*** Opening Data for analysis ***

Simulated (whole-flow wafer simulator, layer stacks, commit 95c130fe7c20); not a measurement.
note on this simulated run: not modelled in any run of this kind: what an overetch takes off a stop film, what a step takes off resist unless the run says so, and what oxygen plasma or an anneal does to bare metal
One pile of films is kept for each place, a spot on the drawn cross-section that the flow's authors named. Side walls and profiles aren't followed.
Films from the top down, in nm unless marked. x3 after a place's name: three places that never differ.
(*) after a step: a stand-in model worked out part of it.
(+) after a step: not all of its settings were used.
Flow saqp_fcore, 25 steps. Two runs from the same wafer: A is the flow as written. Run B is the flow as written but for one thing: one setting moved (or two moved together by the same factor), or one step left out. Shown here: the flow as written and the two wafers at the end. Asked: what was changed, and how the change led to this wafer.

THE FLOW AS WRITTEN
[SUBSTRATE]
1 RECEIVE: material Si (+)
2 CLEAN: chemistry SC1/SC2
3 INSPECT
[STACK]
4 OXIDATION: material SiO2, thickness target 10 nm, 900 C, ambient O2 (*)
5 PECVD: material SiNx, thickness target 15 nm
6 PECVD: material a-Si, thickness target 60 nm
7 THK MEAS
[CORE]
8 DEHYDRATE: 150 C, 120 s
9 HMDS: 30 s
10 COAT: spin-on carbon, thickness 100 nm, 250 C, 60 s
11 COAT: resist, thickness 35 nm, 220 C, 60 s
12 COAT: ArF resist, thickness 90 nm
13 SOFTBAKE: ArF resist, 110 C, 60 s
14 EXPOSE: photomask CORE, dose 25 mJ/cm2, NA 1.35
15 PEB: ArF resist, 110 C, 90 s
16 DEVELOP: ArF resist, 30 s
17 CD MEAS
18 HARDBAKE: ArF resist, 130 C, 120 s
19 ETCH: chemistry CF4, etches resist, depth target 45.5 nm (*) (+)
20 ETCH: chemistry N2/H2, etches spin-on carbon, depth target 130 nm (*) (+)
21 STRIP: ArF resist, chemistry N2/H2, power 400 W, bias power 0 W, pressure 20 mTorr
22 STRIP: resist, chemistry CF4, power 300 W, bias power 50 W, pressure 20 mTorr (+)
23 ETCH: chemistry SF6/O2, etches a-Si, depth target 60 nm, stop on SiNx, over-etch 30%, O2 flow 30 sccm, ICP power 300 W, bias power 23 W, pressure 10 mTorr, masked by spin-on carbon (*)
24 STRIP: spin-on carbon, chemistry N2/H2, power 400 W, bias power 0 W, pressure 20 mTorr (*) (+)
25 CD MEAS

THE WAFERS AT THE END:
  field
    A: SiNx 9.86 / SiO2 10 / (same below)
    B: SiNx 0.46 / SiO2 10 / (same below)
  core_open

*** Closing Data for analysis ***

Work instruction
Starting at the top of the listing above, repeat every line exactly until the line that contains "(+) after a" has been repeated too.

Worked solution
Simulated (whole-flow wafer simulator, layer stacks, commit 95c130fe7c20); not a measurement.
note on this simulated run: not modelled in any run of this kind: what an overetch takes off a stop film, what a step takes off resist unless the run says so, and what oxygen plasma or an anneal does to bare metal
One pile of films is kept for each place, a spot on the drawn cross-section that the flow's authors named. Side walls and profiles aren't followed.
Films from the top down, in nm unless marked. x3 after a place's name: three places that never differ.
(*) after a step: a stand-in model worked out part of it.
(+) after a step: not all of its settings were used.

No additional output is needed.